^^^^^^^^^^^^^^^^
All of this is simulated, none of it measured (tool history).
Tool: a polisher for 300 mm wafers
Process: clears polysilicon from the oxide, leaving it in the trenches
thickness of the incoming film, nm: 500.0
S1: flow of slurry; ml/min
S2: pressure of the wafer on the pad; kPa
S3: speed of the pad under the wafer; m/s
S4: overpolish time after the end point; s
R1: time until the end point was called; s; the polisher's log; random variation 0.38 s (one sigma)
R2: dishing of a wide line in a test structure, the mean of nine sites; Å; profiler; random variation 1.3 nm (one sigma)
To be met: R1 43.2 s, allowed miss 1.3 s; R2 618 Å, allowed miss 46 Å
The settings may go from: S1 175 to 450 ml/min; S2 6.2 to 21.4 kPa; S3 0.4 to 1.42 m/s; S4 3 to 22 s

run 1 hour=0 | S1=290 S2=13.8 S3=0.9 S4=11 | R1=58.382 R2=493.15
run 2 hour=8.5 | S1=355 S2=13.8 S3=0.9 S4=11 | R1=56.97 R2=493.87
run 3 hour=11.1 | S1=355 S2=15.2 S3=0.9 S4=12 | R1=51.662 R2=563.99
^^^^^^^^^^^^^^^^

◆ Assigned task
Look at the material above and copy, word for word, its lines from the first through the one containing "run 2 hour=8.5".

◆ Task output
All of this is simulated, none of it measured (tool history).
Tool: a polisher for 300 mm wafers
Process: clears polysilicon from the oxide, leaving it in the trenches
thickness of the incoming film, nm: 500.0
S1: flow of slurry; ml/min
S2: pressure of the wafer on the pad; kPa
S3: speed of the pad under the wafer; m/s
S4: overpolish time after the end point; s
R1: time until the end point was called; s; the polisher's log; random variation 0.38 s (one sigma)
R2: dishing of a wide line in a test structure, the mean of nine sites; Å; profiler; random variation 1.3 nm (one sigma)
To be met: R1 43.2 s, allowed miss 1.3 s; R2 618 Å, allowed miss 46 Å
The settings may go from: S1 175 to 450 ml/min; S2 6.2 to 21.4 kPa; S3 0.4 to 1.42 m/s; S4 3 to 22 s

run 1 hour=0 | S1=290 S2=13.8 S3=0.9 S4=11 | R1=58.382 R2=493.15
run 2 hour=8.5 | S1=355 S2=13.8 S3=0.9 S4=11 | R1=56.97 R2=493.87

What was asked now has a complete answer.